[Requirement]: Please set down the records below exactly as they appear.

Content starts

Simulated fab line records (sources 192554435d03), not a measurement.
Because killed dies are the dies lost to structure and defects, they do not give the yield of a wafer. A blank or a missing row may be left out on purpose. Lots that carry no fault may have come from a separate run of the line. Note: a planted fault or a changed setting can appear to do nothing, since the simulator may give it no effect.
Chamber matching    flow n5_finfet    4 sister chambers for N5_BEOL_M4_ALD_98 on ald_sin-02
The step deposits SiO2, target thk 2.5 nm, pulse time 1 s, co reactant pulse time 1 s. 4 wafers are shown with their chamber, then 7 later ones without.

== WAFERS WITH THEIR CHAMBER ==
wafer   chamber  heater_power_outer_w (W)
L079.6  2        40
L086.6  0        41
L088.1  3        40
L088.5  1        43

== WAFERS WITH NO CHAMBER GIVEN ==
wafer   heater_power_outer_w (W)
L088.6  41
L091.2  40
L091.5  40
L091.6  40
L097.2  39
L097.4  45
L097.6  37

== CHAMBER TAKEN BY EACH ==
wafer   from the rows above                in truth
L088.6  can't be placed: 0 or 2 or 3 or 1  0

Content ends

[Your response]:
Simulated fab line records (sources 192554435d03), not a measurement.
Because killed dies are the dies lost to structure and defects, they do not give the yield of a wafer. A blank or a missing row may be left out on purpose. Lots that carry no fault may have come from a separate run of the line. Note: a planted fault or a changed setting can appear to do nothing, since the simulator may give it no effect.
Chamber matching    flow n5_finfet    4 sister chambers for N5_BEOL_M4_ALD_98 on ald_sin-02
The step deposits SiO2, target thk 2.5 nm, pulse time 1 s, co reactant pulse time 1 s. 4 wafers are shown with their chamber, then 7 later ones without.

== WAFERS WITH THEIR CHAMBER ==
wafer   chamber  heater_power_outer_w (W)
L079.6  2        40
L086.6  0        41
L088.1  3        40
L088.5  1        43

== WAFERS WITH NO CHAMBER GIVEN ==
wafer   heater_power_outer_w (W)
L088.6  41
L091.2  40
L091.5  40
L091.6  40
L097.2  39
L097.4  45
L097.6  37

== CHAMBER TAKEN BY EACH ==
wafer   from the rows above                in truth
L088.6  can't be placed: 0 or 2 or 3 or 1  0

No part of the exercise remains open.